────────────────

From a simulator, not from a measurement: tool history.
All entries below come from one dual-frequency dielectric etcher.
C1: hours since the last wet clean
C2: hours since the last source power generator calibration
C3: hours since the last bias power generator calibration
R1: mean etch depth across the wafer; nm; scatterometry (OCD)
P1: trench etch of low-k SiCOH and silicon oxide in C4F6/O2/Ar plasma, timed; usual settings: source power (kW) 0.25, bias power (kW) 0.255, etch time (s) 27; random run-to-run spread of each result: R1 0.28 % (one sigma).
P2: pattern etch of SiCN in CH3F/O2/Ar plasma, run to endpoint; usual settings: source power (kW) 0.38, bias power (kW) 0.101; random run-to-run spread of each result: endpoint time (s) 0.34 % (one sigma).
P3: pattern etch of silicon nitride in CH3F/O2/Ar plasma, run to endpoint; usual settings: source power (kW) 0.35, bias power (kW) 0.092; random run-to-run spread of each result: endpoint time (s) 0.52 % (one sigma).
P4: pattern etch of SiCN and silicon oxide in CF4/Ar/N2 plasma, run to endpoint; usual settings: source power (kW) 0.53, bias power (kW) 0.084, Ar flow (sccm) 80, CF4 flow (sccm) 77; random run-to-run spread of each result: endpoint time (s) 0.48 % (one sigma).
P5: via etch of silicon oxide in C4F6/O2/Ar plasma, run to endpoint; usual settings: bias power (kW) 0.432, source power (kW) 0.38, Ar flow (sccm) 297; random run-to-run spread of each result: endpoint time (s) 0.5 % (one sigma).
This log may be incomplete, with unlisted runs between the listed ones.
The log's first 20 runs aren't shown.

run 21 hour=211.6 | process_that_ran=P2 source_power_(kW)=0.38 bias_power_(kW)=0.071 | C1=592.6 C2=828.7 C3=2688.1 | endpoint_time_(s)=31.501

────────────────

Please give an exact restatement of only the lines from the beginning of the material above to the line with "This log may", inclusive.

Task response =
From a simulator, not from a measurement: tool history.
All entries below come from one dual-frequency dielectric etcher.
C1: hours since the last wet clean
C2: hours since the last source power generator calibration
C3: hours since the last bias power generator calibration
R1: mean etch depth across the wafer; nm; scatterometry (OCD)
P1: trench etch of low-k SiCOH and silicon oxide in C4F6/O2/Ar plasma, timed; usual settings: source power (kW) 0.25, bias power (kW) 0.255, etch time (s) 27; random run-to-run spread of each result: R1 0.28 % (one sigma).
P2: pattern etch of SiCN in CH3F/O2/Ar plasma, run to endpoint; usual settings: source power (kW) 0.38, bias power (kW) 0.101; random run-to-run spread of each result: endpoint time (s) 0.34 % (one sigma).
P3: pattern etch of silicon nitride in CH3F/O2/Ar plasma, run to endpoint; usual settings: source power (kW) 0.35, bias power (kW) 0.092; random run-to-run spread of each result: endpoint time (s) 0.52 % (one sigma).
P4: pattern etch of SiCN and silicon oxide in CF4/Ar/N2 plasma, run to endpoint; usual settings: source power (kW) 0.53, bias power (kW) 0.084, Ar flow (sccm) 80, CF4 flow (sccm) 77; random run-to-run spread of each result: endpoint time (s) 0.48 % (one sigma).
P5: via etch of silicon oxide in C4F6/O2/Ar plasma, run to endpoint; usual settings: bias power (kW) 0.432, source power (kW) 0.38, Ar flow (sccm) 297; random run-to-run spread of each result: endpoint time (s) 0.5 % (one sigma).
This log may be incomplete, with unlisted runs between the listed ones.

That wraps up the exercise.